* **EXERCISE**
Your answer should be the entire listing, printed exactly.

** EXTRACTED ENTRIES follows **
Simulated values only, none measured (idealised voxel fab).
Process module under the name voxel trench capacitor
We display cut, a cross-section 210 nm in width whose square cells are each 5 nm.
** End of EXTRACTED ENTRIES **

* **EXPECTED ANSWER**
Simulated values only, none measured (idealised voxel fab).
Process module under the name voxel trench capacitor
We display cut, a cross-section 210 nm in width whose square cells are each 5 nm.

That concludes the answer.